[Input data Boundary: Start]

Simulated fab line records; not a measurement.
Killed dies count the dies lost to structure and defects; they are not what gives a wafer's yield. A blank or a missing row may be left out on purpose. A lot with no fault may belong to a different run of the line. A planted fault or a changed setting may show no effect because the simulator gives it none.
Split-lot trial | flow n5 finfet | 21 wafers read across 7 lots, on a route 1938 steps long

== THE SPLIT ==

[Input data Boundary: End]

Assignment
Copy every record above exactly as it is.

Exercise result
Simulated fab line records; not a measurement.
Killed dies count the dies lost to structure and defects; they are not what gives a wafer's yield. A blank or a missing row may be left out on purpose. A lot with no fault may belong to a different run of the line. A planted fault or a changed setting may show no effect because the simulator gives it none.
Split-lot trial | flow n5 finfet | 21 wafers read across 7 lots, on a route 1938 steps long

== THE SPLIT ==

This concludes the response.